▶ [ASSIGNED TASK]
Whatever the data contains, copy all of it exactly.

▶ [INFORMATION SHOWN]
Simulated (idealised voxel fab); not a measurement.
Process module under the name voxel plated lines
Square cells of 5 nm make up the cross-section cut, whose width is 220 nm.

▶ [ANSWER BOX]
Simulated (idealised voxel fab); not a measurement.
Process module under the name voxel plated lines
Square cells of 5 nm make up the cross-section cut, whose width is 220 nm.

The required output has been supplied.